Exercise: Please give back, word for word, each line from the start of the entries through the one in which "alike: M7_RS" is found.

Data:
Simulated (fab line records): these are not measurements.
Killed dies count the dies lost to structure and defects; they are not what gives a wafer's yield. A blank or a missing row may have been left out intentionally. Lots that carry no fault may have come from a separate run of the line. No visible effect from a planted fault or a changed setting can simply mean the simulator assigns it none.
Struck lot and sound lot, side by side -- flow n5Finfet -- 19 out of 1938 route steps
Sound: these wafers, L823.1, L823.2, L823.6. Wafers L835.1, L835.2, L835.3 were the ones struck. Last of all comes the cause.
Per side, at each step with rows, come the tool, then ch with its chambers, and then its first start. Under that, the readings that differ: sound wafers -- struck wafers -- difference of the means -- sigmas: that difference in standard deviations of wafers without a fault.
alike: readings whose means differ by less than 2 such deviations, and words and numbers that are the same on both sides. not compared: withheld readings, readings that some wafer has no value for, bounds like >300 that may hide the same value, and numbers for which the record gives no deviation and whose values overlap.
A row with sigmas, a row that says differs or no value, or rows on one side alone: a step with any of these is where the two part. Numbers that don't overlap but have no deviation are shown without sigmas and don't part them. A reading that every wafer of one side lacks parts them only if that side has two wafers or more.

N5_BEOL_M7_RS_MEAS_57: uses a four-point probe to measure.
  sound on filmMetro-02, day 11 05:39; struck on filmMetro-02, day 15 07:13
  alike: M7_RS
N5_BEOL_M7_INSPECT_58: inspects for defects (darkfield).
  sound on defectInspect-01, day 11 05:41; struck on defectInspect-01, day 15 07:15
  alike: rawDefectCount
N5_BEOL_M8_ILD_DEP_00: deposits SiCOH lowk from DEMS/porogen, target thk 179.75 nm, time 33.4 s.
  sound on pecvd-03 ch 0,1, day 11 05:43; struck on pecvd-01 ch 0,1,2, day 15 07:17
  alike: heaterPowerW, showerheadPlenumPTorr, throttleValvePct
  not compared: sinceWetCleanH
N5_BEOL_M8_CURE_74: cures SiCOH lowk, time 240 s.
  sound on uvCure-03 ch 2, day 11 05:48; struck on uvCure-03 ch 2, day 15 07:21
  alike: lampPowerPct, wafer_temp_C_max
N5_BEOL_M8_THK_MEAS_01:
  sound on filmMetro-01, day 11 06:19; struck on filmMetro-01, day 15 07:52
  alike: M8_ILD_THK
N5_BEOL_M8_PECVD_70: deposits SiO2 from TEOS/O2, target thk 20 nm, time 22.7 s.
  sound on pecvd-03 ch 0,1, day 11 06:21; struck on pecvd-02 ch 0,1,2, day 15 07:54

Exercise result:
Simulated (fab line records): these are not measurements.
Killed dies count the dies lost to structure and defects; they are not what gives a wafer's yield. A blank or a missing row may have been left out intentionally. Lots that carry no fault may have come from a separate run of the line. No visible effect from a planted fault or a changed setting can simply mean the simulator assigns it none.
Struck lot and sound lot, side by side -- flow n5Finfet -- 19 out of 1938 route steps
Sound: these wafers, L823.1, L823.2, L823.6. Wafers L835.1, L835.2, L835.3 were the ones struck. Last of all comes the cause.
Per side, at each step with rows, come the tool, then ch with its chambers, and then its first start. Under that, the readings that differ: sound wafers -- struck wafers -- difference of the means -- sigmas: that difference in standard deviations of wafers without a fault.
alike: readings whose means differ by less than 2 such deviations, and words and numbers that are the same on both sides. not compared: withheld readings, readings that some wafer has no value for, bounds like >300 that may hide the same value, and numbers for which the record gives no deviation and whose values overlap.
A row with sigmas, a row that says differs or no value, or rows on one side alone: a step with any of these is where the two part. Numbers that don't overlap but have no deviation are shown without sigmas and don't part them. A reading that every wafer of one side lacks parts them only if that side has two wafers or more.

N5_BEOL_M7_RS_MEAS_57: uses a four-point probe to measure.
  sound on filmMetro-02, day 11 05:39; struck on filmMetro-02, day 15 07:13
  alike: M7_RS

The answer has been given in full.